■ ACTIVITY: Please quote exactly the opening lines of the data, from the first line to the one where "Each pair below" appears.

——————————
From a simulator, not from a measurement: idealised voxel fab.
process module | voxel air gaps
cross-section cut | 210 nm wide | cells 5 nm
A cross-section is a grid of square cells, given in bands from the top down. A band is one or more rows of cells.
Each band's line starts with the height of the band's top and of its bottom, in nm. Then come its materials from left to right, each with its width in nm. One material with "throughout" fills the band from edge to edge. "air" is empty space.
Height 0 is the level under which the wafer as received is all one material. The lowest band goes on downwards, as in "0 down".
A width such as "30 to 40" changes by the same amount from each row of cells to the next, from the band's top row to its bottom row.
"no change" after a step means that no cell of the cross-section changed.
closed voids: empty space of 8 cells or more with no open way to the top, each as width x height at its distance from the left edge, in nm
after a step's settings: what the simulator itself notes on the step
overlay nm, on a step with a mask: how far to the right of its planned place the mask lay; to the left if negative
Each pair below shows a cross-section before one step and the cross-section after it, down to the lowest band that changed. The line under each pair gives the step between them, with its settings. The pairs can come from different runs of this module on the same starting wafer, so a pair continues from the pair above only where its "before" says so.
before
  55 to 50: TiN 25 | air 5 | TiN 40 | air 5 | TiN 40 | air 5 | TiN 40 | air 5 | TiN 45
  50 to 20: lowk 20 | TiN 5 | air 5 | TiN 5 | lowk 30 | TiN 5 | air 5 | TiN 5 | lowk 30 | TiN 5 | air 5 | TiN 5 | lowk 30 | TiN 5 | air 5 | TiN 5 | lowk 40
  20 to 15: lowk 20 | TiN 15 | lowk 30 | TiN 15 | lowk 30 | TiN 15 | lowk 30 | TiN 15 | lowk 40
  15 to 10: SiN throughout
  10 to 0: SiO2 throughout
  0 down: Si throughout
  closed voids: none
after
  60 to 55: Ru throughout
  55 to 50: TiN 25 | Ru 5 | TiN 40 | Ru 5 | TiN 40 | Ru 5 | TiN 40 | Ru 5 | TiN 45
——————————

■ RESPONSE AREA:
From a simulator, not from a measurement: idealised voxel fab.
process module | voxel air gaps
cross-section cut | 210 nm wide | cells 5 nm
A cross-section is a grid of square cells, given in bands from the top down. A band is one or more rows of cells.
Each band's line starts with the height of the band's top and of its bottom, in nm. Then come its materials from left to right, each with its width in nm. One material with "throughout" fills the band from edge to edge. "air" is empty space.
Height 0 is the level under which the wafer as received is all one material. The lowest band goes on downwards, as in "0 down".
A width such as "30 to 40" changes by the same amount from each row of cells to the next, from the band's top row to its bottom row.
"no change" after a step means that no cell of the cross-section changed.
closed voids: empty space of 8 cells or more with no open way to the top, each as width x height at its distance from the left edge, in nm
after a step's settings: what the simulator itself notes on the step
overlay nm, on a step with a mask: how far to the right of its planned place the mask lay; to the left if negative
Each pair below shows a cross-section before one step and the cross-section after it, down to the lowest band that changed. The line under each pair gives the step between them, with its settings. The pairs can come from different runs of this module on the same starting wafer, so a pair continues from the pair above only where its "before" says so.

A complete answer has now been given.